**EXERCISE:**
Return the lines from the start of the data through the line with "ABOUT THE SPLIT". Include both of those lines and no others.

*** EXTRACTED RECORDS ***

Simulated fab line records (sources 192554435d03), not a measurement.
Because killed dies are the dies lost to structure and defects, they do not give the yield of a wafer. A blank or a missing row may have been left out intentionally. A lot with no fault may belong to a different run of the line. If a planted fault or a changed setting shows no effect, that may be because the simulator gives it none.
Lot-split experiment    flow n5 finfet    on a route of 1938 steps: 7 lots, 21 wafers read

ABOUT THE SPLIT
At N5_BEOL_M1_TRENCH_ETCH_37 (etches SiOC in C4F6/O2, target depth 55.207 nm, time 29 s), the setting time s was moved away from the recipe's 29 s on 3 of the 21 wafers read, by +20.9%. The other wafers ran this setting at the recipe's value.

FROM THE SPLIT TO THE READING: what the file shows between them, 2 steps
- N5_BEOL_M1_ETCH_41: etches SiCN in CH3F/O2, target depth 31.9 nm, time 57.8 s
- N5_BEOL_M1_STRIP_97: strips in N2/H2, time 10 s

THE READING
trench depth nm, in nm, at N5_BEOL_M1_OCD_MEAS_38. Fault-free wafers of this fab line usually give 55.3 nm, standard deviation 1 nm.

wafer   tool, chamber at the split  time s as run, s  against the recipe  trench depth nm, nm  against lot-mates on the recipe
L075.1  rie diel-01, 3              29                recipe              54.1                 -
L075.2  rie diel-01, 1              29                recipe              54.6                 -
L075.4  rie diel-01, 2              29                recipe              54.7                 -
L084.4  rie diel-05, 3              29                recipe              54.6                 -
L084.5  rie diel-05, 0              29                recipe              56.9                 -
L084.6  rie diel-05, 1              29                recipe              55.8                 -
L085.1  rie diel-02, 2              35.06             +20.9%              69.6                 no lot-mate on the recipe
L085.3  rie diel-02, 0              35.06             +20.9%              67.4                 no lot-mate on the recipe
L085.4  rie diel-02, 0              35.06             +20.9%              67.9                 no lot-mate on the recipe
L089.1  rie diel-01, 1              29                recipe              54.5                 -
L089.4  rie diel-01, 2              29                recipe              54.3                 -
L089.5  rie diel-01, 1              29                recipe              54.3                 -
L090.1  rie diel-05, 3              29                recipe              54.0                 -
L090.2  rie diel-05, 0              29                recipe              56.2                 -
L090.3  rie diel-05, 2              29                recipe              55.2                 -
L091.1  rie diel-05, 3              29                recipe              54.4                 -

***

**EXERCISE SOLUTION:**
Simulated fab line records (sources 192554435d03), not a measurement.
Because killed dies are the dies lost to structure and defects, they do not give the yield of a wafer. A blank or a missing row may have been left out intentionally. A lot with no fault may belong to a different run of the line. If a planted fault or a changed setting shows no effect, that may be because the simulator gives it none.
Lot-split experiment    flow n5 finfet    on a route of 1938 steps: 7 lots, 21 wafers read

ABOUT THE SPLIT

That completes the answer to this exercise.